-------------------------
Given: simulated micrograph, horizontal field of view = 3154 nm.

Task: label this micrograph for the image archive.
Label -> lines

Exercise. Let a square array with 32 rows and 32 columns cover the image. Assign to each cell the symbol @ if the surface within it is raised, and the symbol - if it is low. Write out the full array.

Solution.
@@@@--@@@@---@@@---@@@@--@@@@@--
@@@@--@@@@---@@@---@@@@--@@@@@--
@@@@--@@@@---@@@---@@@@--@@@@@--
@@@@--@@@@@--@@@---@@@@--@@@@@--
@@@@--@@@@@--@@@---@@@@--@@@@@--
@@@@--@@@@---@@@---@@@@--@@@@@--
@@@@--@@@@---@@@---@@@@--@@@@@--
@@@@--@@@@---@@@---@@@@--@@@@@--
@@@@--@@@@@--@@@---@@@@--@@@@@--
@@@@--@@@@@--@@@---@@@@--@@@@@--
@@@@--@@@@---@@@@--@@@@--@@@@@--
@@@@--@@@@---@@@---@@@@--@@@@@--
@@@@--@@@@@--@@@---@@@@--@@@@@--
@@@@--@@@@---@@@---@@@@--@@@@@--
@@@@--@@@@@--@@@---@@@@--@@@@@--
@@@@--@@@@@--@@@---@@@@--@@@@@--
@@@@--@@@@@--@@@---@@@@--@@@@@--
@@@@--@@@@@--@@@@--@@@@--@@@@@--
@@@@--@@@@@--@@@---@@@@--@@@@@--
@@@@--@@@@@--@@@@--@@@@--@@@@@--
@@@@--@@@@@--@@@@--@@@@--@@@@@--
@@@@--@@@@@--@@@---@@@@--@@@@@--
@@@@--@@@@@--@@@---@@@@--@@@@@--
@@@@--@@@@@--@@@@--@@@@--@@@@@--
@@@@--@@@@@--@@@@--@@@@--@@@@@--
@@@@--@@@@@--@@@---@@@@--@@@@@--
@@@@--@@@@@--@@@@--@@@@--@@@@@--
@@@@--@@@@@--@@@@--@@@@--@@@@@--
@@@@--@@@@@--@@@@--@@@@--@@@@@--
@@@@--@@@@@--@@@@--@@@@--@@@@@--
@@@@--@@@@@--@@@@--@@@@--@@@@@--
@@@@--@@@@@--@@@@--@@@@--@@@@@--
-------------------------

Task item » Your answer must be the lines from the first line of the records through the line containing "Label -> lines", copied exactly.

Answer box »
Given: simulated micrograph, horizontal field of view = 3154 nm.

Task: label this micrograph for the image archive.
Label -> lines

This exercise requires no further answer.